Work item:
The whole listing is to be printed again exactly.

Records provided:
* * * *
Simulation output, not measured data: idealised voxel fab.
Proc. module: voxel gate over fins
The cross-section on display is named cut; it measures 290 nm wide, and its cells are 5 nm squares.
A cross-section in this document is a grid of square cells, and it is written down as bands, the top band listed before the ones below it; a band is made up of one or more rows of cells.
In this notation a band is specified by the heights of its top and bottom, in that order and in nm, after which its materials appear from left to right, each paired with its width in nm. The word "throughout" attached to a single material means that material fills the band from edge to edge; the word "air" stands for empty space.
* * * *

Problem solution:
Simulation output, not measured data: idealised voxel fab.
Proc. module: voxel gate over fins
The cross-section on display is named cut; it measures 290 nm wide, and its cells are 5 nm squares.
A cross-section in this document is a grid of square cells, and it is written down as bands, the top band listed before the ones below it; a band is made up of one or more rows of cells.
In this notation a band is specified by the heights of its top and bottom, in that order and in nm, after which its materials appear from left to right, each paired with its width in nm. The word "throughout" attached to a single material means that material fills the band from edge to edge; the word "air" stands for empty space.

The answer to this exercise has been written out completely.